- ASSIGNED TASK: Reproduce the data below line by line, from its first line to the line with "The wafer ahead", both included, and nothing past that point.

- EXTRACTED MATERIAL:
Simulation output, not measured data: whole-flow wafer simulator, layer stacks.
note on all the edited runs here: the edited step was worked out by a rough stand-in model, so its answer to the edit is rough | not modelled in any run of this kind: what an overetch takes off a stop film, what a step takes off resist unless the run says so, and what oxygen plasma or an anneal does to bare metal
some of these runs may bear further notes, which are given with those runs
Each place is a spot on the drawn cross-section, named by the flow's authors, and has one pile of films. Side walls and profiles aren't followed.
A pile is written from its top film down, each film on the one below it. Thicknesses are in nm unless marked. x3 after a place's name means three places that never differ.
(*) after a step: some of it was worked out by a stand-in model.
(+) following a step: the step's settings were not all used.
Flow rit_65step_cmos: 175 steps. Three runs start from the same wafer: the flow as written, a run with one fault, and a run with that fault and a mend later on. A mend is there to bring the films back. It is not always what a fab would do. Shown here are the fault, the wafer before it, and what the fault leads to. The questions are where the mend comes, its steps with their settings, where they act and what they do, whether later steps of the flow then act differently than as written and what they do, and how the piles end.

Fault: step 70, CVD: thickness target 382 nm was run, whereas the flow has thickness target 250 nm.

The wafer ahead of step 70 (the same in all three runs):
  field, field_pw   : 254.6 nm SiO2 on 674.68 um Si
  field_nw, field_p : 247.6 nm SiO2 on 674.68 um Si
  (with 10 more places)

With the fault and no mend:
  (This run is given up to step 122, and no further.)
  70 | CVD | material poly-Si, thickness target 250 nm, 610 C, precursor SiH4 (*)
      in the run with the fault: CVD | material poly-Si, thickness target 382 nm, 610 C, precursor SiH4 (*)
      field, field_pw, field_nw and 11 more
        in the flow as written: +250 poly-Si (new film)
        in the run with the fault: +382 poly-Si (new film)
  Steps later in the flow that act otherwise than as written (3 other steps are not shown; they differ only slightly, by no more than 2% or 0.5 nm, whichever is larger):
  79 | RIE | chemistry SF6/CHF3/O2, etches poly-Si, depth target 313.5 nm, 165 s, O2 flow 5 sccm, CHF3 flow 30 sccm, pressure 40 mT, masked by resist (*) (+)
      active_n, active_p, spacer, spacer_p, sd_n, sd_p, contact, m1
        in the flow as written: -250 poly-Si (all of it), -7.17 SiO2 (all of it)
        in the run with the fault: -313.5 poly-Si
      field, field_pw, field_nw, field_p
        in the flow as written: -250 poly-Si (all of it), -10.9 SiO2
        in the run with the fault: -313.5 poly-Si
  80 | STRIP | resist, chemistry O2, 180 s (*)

- WRITTEN ANSWER:
Simulation output, not measured data: whole-flow wafer simulator, layer stacks.
note on all the edited runs here: the edited step was worked out by a rough stand-in model, so its answer to the edit is rough | not modelled in any run of this kind: what an overetch takes off a stop film, what a step takes off resist unless the run says so, and what oxygen plasma or an anneal does to bare metal
some of these runs may bear further notes, which are given with those runs
Each place is a spot on the drawn cross-section, named by the flow's authors, and has one pile of films. Side walls and profiles aren't followed.
A pile is written from its top film down, each film on the one below it. Thicknesses are in nm unless marked. x3 after a place's name means three places that never differ.
(*) after a step: some of it was worked out by a stand-in model.
(+) following a step: the step's settings were not all used.
Flow rit_65step_cmos: 175 steps. Three runs start from the same wafer: the flow as written, a run with one fault, and a run with that fault and a mend later on. A mend is there to bring the films back. It is not always what a fab would do. Shown here are the fault, the wafer before it, and what the fault leads to. The questions are where the mend comes, its steps with their settings, where they act and what they do, whether later steps of the flow then act differently than as written and what they do, and how the piles end.

Fault: step 70, CVD: thickness target 382 nm was run, whereas the flow has thickness target 250 nm.

The wafer ahead of step 70 (the same in all three runs):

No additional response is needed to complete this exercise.